_ACTIVITY_
Lines after the one containing "Killed dies: the" are to be omitted; print exactly each line from the start of the records up to and including it.

*** Opening of INFORMATION SHOWN ***

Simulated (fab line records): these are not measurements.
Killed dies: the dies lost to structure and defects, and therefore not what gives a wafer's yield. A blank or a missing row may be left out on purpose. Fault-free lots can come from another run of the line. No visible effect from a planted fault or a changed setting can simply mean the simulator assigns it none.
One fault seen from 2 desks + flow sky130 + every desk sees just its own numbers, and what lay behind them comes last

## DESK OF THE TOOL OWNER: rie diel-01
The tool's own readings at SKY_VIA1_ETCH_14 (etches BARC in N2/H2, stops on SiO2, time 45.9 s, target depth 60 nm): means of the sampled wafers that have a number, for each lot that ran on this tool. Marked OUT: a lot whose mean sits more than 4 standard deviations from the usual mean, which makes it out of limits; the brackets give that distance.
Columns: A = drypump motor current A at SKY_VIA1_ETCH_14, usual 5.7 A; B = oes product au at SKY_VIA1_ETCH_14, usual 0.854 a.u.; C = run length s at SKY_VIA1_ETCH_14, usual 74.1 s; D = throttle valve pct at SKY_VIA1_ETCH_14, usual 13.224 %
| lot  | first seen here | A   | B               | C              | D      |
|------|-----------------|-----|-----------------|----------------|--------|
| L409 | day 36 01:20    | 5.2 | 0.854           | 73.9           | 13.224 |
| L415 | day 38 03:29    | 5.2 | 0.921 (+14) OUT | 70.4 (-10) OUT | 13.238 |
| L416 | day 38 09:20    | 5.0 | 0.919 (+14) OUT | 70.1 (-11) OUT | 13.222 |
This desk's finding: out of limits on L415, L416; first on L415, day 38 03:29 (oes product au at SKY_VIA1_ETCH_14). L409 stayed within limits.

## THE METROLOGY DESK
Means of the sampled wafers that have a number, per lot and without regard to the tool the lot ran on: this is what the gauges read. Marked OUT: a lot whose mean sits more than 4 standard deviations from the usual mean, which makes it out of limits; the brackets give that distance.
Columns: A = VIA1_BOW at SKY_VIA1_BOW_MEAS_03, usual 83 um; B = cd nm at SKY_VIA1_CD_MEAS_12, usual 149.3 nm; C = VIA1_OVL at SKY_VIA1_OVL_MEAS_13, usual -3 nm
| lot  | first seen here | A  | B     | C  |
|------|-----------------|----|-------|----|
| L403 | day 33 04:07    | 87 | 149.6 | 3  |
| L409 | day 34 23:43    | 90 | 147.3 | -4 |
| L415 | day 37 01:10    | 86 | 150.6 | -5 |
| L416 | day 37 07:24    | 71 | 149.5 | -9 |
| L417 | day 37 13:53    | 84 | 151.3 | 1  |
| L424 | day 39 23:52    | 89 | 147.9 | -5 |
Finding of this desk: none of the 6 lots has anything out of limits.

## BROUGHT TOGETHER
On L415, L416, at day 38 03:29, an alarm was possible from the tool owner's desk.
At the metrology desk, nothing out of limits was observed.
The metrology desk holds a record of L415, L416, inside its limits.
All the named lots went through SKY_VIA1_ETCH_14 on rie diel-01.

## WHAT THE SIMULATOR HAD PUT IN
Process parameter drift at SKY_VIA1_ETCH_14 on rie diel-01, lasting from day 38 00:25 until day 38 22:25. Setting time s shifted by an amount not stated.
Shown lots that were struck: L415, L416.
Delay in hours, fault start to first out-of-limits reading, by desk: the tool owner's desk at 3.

*** Close of INFORMATION SHOWN ***

_WORKED SOLUTION_
Simulated (fab line records): these are not measurements.
Killed dies: the dies lost to structure and defects, and therefore not what gives a wafer's yield. A blank or a missing row may be left out on purpose. Fault-free lots can come from another run of the line. No visible effect from a planted fault or a changed setting can simply mean the simulator assigns it none.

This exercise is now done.